===== Information given
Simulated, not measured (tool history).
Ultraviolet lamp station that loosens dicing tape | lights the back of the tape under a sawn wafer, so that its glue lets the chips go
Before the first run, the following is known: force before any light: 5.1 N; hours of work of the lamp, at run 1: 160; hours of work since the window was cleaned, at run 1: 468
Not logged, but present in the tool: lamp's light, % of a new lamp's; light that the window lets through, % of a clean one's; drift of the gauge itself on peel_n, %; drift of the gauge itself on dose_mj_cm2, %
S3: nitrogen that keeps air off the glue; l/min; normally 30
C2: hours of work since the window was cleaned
==========

> _Work request_:
Return the entries above in full and exactly as written.

> _Exercise answer_:
Simulated, not measured (tool history).
Ultraviolet lamp station that loosens dicing tape | lights the back of the tape under a sawn wafer, so that its glue lets the chips go
Before the first run, the following is known: force before any light: 5.1 N; hours of work of the lamp, at run 1: 160; hours of work since the window was cleaned, at run 1: 468
Not logged, but present in the tool: lamp's light, % of a new lamp's; light that the window lets through, % of a clean one's; drift of the gauge itself on peel_n, %; drift of the gauge itself on dose_mj_cm2, %
S3: nitrogen that keeps air off the glue; l/min; normally 30
C2: hours of work since the window was cleaned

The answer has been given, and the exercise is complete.